——————————

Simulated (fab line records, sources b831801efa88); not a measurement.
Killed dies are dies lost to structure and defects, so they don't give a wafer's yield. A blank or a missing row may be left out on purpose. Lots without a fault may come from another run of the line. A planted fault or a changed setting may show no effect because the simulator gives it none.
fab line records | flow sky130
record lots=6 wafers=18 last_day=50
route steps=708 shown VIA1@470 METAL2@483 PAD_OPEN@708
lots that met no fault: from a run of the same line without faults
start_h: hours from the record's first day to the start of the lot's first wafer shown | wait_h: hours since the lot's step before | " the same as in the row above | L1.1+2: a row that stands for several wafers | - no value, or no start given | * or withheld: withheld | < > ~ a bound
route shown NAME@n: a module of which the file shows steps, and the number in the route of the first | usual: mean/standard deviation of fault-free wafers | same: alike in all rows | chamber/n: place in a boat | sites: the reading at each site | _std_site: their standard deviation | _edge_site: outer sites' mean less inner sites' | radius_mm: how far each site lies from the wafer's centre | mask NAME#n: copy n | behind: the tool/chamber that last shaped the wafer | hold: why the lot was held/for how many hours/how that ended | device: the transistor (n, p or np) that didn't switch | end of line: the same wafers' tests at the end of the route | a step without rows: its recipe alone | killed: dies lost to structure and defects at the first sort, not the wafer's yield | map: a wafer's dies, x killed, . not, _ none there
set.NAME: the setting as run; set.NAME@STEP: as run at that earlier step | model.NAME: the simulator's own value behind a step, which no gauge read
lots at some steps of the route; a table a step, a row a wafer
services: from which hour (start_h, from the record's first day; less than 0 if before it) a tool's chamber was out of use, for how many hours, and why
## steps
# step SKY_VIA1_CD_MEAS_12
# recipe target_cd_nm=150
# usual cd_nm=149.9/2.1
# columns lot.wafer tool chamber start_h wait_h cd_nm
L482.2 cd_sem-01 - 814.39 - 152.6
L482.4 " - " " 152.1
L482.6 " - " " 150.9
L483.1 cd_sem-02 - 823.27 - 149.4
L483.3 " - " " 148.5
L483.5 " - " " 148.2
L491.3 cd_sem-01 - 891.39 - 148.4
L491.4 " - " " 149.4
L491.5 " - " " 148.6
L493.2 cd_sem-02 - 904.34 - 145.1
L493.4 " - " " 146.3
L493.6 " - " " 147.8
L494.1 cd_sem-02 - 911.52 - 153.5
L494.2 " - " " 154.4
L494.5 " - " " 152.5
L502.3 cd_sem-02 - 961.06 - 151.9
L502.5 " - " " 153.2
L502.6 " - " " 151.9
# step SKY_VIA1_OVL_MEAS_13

——————————

→ **Required action**:
Only the lines from the first line of the material above through the line that contains "route steps=708 shown" should be quoted, each one exactly.

→ **Expected answer**:
Simulated (fab line records, sources b831801efa88); not a measurement.
Killed dies are dies lost to structure and defects, so they don't give a wafer's yield. A blank or a missing row may be left out on purpose. Lots without a fault may come from another run of the line. A planted fault or a changed setting may show no effect because the simulator gives it none.
fab line records | flow sky130
record lots=6 wafers=18 last_day=50
route steps=708 shown VIA1@470 METAL2@483 PAD_OPEN@708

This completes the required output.